■ ■ ■
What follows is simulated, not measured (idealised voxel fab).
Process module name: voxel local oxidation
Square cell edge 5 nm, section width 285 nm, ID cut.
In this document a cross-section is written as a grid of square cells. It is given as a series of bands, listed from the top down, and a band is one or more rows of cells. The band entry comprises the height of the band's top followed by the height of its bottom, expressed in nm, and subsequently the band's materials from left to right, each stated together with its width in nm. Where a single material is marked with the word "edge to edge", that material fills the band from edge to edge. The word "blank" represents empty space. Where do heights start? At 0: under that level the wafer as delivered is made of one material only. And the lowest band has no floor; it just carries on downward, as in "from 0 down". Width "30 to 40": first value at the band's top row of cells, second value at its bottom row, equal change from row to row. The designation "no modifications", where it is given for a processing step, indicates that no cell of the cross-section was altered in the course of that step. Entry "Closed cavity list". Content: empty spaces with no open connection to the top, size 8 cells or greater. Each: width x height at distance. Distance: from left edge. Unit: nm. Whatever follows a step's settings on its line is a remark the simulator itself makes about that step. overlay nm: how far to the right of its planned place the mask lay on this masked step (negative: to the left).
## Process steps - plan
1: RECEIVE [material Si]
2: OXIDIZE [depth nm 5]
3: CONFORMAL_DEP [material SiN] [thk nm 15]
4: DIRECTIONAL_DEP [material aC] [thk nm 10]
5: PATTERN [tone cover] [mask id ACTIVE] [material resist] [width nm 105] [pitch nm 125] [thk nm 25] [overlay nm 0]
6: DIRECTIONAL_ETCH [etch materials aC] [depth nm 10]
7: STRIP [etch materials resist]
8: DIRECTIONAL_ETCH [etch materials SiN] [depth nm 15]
■ ■ ■

### Work task
Print, from the entries above, the line with "## Process steps - plan", the line with "7: STRIP [etch materials resist]" and all lines between them, exactly and with nothing else.

### Exercise solution
## Process steps - plan
1: RECEIVE [material Si]
2: OXIDIZE [depth nm 5]
3: CONFORMAL_DEP [material SiN] [thk nm 15]
4: DIRECTIONAL_DEP [material aC] [thk nm 10]
5: PATTERN [tone cover] [mask id ACTIVE] [material resist] [width nm 105] [pitch nm 125] [thk nm 25] [overlay nm 0]
6: DIRECTIONAL_ETCH [etch materials aC] [depth nm 10]
7: STRIP [etch materials resist]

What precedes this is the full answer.